§ Exercise:
Set down exactly the lines of the records from the top to the line containing "answer: empty 58, SiO2"; include both.

Top of Records shown

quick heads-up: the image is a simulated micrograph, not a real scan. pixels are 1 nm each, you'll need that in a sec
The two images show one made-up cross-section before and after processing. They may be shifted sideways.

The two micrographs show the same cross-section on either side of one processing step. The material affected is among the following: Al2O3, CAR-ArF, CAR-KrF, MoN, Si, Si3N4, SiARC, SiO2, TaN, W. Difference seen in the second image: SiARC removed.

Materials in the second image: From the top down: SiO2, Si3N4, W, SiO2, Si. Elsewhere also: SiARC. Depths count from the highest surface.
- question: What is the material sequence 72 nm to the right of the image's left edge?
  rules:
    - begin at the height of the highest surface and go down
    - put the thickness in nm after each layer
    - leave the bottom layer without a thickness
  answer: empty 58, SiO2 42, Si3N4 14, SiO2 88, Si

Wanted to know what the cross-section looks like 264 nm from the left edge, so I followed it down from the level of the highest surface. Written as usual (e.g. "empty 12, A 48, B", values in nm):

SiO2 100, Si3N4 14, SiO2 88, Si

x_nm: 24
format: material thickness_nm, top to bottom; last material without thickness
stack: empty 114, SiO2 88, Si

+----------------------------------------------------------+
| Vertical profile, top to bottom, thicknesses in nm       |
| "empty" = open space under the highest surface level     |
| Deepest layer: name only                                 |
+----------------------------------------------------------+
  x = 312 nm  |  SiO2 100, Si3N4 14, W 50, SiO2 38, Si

Bottom of Records shown

§ Exercise output:
quick heads-up: the image is a simulated micrograph, not a real scan. pixels are 1 nm each, you'll need that in a sec
The two images show one made-up cross-section before and after processing. They may be shifted sideways.

The two micrographs show the same cross-section on either side of one processing step. The material affected is among the following: Al2O3, CAR-ArF, CAR-KrF, MoN, Si, Si3N4, SiARC, SiO2, TaN, W. Difference seen in the second image: SiARC removed.

Materials in the second image: From the top down: SiO2, Si3N4, W, SiO2, Si. Elsewhere also: SiARC. Depths count from the highest surface.
- question: What is the material sequence 72 nm to the right of the image's left edge?
  rules:
    - begin at the height of the highest surface and go down
    - put the thickness in nm after each layer
    - leave the bottom layer without a thickness
  answer: empty 58, SiO2 42, Si3N4 14, SiO2 88, Si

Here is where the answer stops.